WORK INSTRUCTION:
The answer must consist of the records, repeated exactly.

════

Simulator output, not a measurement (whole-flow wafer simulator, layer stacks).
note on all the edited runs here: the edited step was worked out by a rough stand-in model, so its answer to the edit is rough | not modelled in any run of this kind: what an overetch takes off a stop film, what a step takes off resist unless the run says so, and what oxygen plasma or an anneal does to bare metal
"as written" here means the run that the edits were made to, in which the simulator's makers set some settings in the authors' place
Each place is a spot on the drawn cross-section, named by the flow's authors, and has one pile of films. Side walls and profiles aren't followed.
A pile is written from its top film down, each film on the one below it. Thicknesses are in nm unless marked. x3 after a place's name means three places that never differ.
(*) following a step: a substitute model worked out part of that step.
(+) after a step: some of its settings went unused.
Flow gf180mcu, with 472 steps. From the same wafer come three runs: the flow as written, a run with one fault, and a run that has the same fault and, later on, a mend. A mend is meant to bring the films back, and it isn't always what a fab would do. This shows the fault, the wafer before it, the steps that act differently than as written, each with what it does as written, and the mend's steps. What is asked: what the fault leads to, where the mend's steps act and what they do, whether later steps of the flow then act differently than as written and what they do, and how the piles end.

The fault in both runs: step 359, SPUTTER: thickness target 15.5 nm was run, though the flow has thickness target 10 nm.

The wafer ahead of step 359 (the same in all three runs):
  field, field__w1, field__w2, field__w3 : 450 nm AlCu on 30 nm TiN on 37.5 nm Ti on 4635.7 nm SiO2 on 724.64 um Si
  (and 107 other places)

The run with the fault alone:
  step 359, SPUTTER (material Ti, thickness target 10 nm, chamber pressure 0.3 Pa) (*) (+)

════

ANSWER BOX:
Simulator output, not a measurement (whole-flow wafer simulator, layer stacks).
note on all the edited runs here: the edited step was worked out by a rough stand-in model, so its answer to the edit is rough | not modelled in any run of this kind: what an overetch takes off a stop film, what a step takes off resist unless the run says so, and what oxygen plasma or an anneal does to bare metal
"as written" here means the run that the edits were made to, in which the simulator's makers set some settings in the authors' place
Each place is a spot on the drawn cross-section, named by the flow's authors, and has one pile of films. Side walls and profiles aren't followed.
A pile is written from its top film down, each film on the one below it. Thicknesses are in nm unless marked. x3 after a place's name means three places that never differ.
(*) following a step: a substitute model worked out part of that step.
(+) after a step: some of its settings went unused.
Flow gf180mcu, with 472 steps. From the same wafer come three runs: the flow as written, a run with one fault, and a run that has the same fault and, later on, a mend. A mend is meant to bring the films back, and it isn't always what a fab would do. This shows the fault, the wafer before it, the steps that act differently than as written, each with what it does as written, and the mend's steps. What is asked: what the fault leads to, where the mend's steps act and what they do, whether later steps of the flow then act differently than as written and what they do, and how the piles end.

The fault in both runs: step 359, SPUTTER: thickness target 15.5 nm was run, though the flow has thickness target 10 nm.

The wafer ahead of step 359 (the same in all three runs):
  field, field__w1, field__w2, field__w3 : 450 nm AlCu on 30 nm TiN on 37.5 nm Ti on 4635.7 nm SiO2 on 724.64 um Si
  (and 107 other places)

The run with the fault alone:
  step 359, SPUTTER (material Ti, thickness target 10 nm, chamber pressure 0.3 Pa) (*) (+)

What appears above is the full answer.